---+---

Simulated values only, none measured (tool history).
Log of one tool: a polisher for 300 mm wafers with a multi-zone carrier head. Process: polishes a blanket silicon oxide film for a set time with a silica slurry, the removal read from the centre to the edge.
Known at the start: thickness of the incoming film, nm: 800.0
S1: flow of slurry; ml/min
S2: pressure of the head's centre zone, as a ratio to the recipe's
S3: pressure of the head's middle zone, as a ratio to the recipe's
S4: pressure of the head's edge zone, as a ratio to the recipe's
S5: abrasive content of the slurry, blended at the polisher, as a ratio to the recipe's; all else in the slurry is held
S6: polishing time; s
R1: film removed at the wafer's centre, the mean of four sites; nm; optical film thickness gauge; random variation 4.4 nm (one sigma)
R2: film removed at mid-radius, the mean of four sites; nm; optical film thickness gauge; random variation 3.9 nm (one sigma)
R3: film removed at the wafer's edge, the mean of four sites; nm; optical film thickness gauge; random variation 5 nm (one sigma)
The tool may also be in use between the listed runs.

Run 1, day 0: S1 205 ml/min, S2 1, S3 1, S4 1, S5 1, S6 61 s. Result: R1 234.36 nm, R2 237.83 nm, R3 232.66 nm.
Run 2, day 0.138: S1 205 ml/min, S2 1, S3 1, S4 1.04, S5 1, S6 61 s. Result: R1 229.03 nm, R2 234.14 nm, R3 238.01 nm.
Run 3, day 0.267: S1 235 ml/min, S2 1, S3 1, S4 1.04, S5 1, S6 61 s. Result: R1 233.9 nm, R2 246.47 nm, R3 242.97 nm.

---+---

- EXERCISE
Beginning with the very first line of the material, please return exactly each line down to and including the one with "S6: polishing time; s".

- EXERCISE OUTPUT
Simulated values only, none measured (tool history).
Log of one tool: a polisher for 300 mm wafers with a multi-zone carrier head. Process: polishes a blanket silicon oxide film for a set time with a silica slurry, the removal read from the centre to the edge.
Known at the start: thickness of the incoming film, nm: 800.0
S1: flow of slurry; ml/min
S2: pressure of the head's centre zone, as a ratio to the recipe's
S3: pressure of the head's middle zone, as a ratio to the recipe's
S4: pressure of the head's edge zone, as a ratio to the recipe's
S5: abrasive content of the slurry, blended at the polisher, as a ratio to the recipe's; all else in the slurry is held
S6: polishing time; s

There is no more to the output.